§ Action item: When you write out the records, keep every line exactly as it is.

§ Data for analysis:
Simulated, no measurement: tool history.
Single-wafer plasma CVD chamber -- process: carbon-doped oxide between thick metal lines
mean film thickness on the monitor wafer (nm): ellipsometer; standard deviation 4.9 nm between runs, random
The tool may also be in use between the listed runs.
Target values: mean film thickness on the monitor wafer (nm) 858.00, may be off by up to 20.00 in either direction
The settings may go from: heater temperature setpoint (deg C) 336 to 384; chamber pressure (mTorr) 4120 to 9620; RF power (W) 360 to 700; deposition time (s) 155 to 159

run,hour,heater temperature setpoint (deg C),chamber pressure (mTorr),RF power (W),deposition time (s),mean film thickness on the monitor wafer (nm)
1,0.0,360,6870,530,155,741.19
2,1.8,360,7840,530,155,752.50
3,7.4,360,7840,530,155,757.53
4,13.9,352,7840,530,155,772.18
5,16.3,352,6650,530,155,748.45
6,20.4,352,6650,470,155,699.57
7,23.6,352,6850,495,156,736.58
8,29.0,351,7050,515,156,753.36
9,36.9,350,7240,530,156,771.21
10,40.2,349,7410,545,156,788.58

§ Task solution:
Simulated, no measurement: tool history.
Single-wafer plasma CVD chamber -- process: carbon-doped oxide between thick metal lines
mean film thickness on the monitor wafer (nm): ellipsometer; standard deviation 4.9 nm between runs, random
The tool may also be in use between the listed runs.
Target values: mean film thickness on the monitor wafer (nm) 858.00, may be off by up to 20.00 in either direction
The settings may go from: heater temperature setpoint (deg C) 336 to 384; chamber pressure (mTorr) 4120 to 9620; RF power (W) 360 to 700; deposition time (s) 155 to 159

run,hour,heater temperature setpoint (deg C),chamber pressure (mTorr),RF power (W),deposition time (s),mean film thickness on the monitor wafer (nm)
1,0.0,360,6870,530,155,741.19
2,1.8,360,7840,530,155,752.50
3,7.4,360,7840,530,155,757.53
4,13.9,352,7840,530,155,772.18
5,16.3,352,6650,530,155,748.45
6,20.4,352,6650,470,155,699.57
7,23.6,352,6850,495,156,736.58
8,29.0,351,7050,515,156,753.36
9,36.9,350,7240,530,156,771.21
10,40.2,349,7410,545,156,788.58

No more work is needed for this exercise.